EXTRACTED DATA:
== Segment start ==
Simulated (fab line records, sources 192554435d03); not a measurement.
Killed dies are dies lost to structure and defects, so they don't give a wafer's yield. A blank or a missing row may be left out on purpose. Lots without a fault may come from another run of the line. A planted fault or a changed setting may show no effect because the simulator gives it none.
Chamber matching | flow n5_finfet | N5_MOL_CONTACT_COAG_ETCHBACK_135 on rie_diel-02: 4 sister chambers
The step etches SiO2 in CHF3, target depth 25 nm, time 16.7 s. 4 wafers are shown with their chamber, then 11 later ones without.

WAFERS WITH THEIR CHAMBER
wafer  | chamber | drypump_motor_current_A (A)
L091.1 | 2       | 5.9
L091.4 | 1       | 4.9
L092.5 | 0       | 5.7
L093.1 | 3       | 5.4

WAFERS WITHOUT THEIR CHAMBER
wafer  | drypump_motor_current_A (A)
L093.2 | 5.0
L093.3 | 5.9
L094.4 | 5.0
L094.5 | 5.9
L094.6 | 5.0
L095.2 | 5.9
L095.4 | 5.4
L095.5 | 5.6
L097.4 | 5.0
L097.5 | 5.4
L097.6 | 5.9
== Segment end ==

WORK ORDER: Write down again, exactly as given, only the lines above that fall from the line with "L095.5 | 5.6" to the line with "L097.5 | 5.4", inclusive.

RESPONSE:
L095.5 | 5.6
L097.4 | 5.0
L097.5 | 5.4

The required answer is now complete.